____________________

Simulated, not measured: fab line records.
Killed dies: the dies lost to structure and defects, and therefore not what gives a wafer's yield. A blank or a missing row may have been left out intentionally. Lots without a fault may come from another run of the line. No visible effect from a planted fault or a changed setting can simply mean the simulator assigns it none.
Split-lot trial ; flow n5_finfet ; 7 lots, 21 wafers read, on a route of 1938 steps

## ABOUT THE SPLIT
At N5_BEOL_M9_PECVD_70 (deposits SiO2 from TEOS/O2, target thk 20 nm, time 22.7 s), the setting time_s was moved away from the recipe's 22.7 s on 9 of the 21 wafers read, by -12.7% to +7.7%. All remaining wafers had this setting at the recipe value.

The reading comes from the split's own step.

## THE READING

____________________

*Assigned task*: The output should match the records above exactly, line for line.

*Your solution*:
Simulated, not measured: fab line records.
Killed dies: the dies lost to structure and defects, and therefore not what gives a wafer's yield. A blank or a missing row may have been left out intentionally. Lots without a fault may come from another run of the line. No visible effect from a planted fault or a changed setting can simply mean the simulator assigns it none.
Split-lot trial ; flow n5_finfet ; 7 lots, 21 wafers read, on a route of 1938 steps

## ABOUT THE SPLIT
At N5_BEOL_M9_PECVD_70 (deposits SiO2 from TEOS/O2, target thk 20 nm, time 22.7 s), the setting time_s was moved away from the recipe's 22.7 s on 9 of the 21 wafers read, by -12.7% to +7.7%. All remaining wafers had this setting at the recipe value.

The reading comes from the split's own step.

## THE READING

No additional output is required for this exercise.